# MATERIAL SUPPLIED
========================
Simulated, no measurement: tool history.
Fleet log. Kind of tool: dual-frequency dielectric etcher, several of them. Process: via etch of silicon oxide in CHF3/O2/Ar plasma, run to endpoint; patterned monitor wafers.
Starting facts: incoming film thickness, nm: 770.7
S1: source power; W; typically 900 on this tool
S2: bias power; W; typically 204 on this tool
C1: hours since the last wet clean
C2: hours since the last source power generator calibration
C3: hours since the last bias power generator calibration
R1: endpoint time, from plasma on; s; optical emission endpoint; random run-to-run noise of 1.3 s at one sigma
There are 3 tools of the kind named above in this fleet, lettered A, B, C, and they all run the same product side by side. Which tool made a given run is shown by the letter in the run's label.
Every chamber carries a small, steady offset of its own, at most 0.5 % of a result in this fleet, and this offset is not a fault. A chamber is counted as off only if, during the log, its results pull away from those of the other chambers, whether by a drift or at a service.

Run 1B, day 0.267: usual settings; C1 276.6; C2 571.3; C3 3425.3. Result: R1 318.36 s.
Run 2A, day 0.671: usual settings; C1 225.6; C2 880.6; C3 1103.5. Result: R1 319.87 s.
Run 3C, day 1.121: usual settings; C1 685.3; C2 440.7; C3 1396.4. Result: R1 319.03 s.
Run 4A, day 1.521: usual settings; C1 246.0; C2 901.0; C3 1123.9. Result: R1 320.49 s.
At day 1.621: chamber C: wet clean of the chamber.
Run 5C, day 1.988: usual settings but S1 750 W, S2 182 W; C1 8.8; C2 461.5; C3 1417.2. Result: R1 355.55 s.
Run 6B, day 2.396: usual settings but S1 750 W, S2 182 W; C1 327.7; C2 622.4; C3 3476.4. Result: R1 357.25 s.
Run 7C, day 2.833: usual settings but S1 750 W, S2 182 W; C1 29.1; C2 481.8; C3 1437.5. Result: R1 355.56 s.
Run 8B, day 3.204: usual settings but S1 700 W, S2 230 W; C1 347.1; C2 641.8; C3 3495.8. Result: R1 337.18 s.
========================

# WORK INSTRUCTION
Copy exactly the lines above, starting at the opening line and finishing at the line in which "R1: endpoint time, from" occurs.

# ANSWER SPACE
Simulated, no measurement: tool history.
Fleet log. Kind of tool: dual-frequency dielectric etcher, several of them. Process: via etch of silicon oxide in CHF3/O2/Ar plasma, run to endpoint; patterned monitor wafers.
Starting facts: incoming film thickness, nm: 770.7
S1: source power; W; typically 900 on this tool
S2: bias power; W; typically 204 on this tool
C1: hours since the last wet clean
C2: hours since the last source power generator calibration
C3: hours since the last bias power generator calibration
R1: endpoint time, from plasma on; s; optical emission endpoint; random run-to-run noise of 1.3 s at one sigma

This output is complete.